Brief
Repeat only the lines below from the one containing "Because killed dies" through the one containing "The same fault", inclusive, exactly as written.

Supplied entries
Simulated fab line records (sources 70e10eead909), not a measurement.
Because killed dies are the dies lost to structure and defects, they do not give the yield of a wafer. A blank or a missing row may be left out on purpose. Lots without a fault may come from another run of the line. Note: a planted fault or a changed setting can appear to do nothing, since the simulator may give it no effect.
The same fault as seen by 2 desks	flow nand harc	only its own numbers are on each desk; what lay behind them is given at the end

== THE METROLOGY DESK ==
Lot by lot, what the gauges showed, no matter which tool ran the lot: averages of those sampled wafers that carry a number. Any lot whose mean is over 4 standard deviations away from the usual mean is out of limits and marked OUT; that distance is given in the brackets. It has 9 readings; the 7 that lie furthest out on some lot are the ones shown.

Task solution
Because killed dies are the dies lost to structure and defects, they do not give the yield of a wafer. A blank or a missing row may be left out on purpose. Lots without a fault may come from another run of the line. Note: a planted fault or a changed setting can appear to do nothing, since the simulator may give it no effect.
The same fault as seen by 2 desks	flow nand harc	only its own numbers are on each desk; what lay behind them is given at the end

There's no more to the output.